Work instruction:
Copy the first line of the material below and every later line through the line containing "after a step's", without any other output.

┌─ Source data

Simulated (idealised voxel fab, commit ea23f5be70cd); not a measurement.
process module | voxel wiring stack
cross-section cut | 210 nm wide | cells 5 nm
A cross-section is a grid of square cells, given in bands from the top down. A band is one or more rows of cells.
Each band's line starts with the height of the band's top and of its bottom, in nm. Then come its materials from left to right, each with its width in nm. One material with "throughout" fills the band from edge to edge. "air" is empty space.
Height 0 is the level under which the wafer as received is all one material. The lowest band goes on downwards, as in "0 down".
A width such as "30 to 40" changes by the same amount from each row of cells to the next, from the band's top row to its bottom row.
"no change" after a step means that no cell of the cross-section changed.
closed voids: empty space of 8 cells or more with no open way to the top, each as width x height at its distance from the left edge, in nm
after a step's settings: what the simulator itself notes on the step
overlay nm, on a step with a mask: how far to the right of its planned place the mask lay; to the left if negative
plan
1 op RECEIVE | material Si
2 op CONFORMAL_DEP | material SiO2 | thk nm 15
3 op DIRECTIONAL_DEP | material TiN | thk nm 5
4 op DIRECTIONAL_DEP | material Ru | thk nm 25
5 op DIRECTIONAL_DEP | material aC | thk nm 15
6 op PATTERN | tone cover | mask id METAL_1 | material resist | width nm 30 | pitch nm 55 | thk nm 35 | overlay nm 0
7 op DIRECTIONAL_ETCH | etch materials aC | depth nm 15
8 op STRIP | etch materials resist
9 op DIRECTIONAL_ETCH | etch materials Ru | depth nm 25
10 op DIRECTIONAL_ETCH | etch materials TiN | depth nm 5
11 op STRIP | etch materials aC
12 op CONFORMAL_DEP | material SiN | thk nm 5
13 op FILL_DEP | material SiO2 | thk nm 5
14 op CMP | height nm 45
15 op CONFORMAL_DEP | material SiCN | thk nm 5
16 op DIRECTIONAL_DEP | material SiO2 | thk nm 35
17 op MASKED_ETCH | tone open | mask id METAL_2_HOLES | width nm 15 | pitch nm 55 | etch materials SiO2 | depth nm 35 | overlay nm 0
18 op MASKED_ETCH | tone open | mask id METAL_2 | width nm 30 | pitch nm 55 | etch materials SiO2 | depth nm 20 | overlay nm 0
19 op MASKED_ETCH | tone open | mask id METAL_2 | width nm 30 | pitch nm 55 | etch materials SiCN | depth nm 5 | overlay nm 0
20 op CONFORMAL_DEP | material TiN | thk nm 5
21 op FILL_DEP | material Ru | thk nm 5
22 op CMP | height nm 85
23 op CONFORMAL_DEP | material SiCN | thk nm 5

└─

Written response:
Simulated (idealised voxel fab, commit ea23f5be70cd); not a measurement.
process module | voxel wiring stack
cross-section cut | 210 nm wide | cells 5 nm
A cross-section is a grid of square cells, given in bands from the top down. A band is one or more rows of cells.
Each band's line starts with the height of the band's top and of its bottom, in nm. Then come its materials from left to right, each with its width in nm. One material with "throughout" fills the band from edge to edge. "air" is empty space.
Height 0 is the level under which the wafer as received is all one material. The lowest band goes on downwards, as in "0 down".
A width such as "30 to 40" changes by the same amount from each row of cells to the next, from the band's top row to its bottom row.
"no change" after a step means that no cell of the cross-section changed.
closed voids: empty space of 8 cells or more with no open way to the top, each as width x height at its distance from the left edge, in nm
after a step's settings: what the simulator itself notes on the step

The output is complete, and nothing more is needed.